# SUPPLIED ENTRIES:
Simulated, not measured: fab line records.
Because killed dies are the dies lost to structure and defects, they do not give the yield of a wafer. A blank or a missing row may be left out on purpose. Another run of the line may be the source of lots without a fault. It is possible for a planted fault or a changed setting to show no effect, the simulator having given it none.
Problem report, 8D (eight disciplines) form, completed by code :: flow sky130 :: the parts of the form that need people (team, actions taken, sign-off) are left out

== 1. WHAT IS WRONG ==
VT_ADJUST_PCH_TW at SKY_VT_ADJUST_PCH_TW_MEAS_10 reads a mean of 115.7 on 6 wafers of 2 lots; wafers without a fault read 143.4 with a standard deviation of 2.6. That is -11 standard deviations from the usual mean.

# REQUIREMENT:
Line by line, reproduce the records above exactly.

# ANSWER SECTION:
Simulated, not measured: fab line records.
Because killed dies are the dies lost to structure and defects, they do not give the yield of a wafer. A blank or a missing row may be left out on purpose. Another run of the line may be the source of lots without a fault. It is possible for a planted fault or a changed setting to show no effect, the simulator having given it none.
Problem report, 8D (eight disciplines) form, completed by code :: flow sky130 :: the parts of the form that need people (team, actions taken, sign-off) are left out

== 1. WHAT IS WRONG ==
VT_ADJUST_PCH_TW at SKY_VT_ADJUST_PCH_TW_MEAS_10 reads a mean of 115.7 on 6 wafers of 2 lots; wafers without a fault read 143.4 with a standard deviation of 2.6. That is -11 standard deviations from the usual mean.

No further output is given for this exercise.